========================
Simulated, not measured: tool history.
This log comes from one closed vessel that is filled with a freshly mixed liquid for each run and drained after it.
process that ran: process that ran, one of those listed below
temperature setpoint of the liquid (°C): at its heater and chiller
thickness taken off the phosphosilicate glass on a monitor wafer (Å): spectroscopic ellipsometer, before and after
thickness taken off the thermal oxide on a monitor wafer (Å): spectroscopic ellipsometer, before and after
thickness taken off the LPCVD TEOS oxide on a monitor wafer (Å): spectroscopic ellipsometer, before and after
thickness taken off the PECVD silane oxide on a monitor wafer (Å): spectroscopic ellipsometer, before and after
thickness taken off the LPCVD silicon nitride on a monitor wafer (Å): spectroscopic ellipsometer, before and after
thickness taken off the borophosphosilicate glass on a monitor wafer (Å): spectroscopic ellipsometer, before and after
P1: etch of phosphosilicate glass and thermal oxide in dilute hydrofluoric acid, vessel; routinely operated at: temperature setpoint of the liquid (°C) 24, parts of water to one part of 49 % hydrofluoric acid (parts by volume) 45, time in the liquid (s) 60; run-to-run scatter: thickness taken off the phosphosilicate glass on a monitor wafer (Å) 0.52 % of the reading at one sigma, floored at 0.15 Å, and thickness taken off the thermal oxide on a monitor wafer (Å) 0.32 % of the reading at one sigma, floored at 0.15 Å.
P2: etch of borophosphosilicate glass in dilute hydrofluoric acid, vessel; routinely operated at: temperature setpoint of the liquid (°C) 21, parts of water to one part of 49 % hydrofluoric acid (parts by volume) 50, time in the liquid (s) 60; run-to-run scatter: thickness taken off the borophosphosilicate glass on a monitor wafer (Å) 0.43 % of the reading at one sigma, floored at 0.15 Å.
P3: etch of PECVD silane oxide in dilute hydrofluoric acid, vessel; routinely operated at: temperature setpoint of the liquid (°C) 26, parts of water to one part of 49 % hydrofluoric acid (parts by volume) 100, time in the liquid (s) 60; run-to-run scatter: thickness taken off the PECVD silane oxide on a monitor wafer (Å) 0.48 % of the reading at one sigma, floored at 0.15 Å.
========================

ASSIGNMENT: The first line of the entries above and every line after it, up to and including the line with "thickness taken off the LPCVD TEOS", should be set down exactly.

TASK ANSWER:
Simulated, not measured: tool history.
This log comes from one closed vessel that is filled with a freshly mixed liquid for each run and drained after it.
process that ran: process that ran, one of those listed below
temperature setpoint of the liquid (°C): at its heater and chiller
thickness taken off the phosphosilicate glass on a monitor wafer (Å): spectroscopic ellipsometer, before and after
thickness taken off the thermal oxide on a monitor wafer (Å): spectroscopic ellipsometer, before and after
thickness taken off the LPCVD TEOS oxide on a monitor wafer (Å): spectroscopic ellipsometer, before and after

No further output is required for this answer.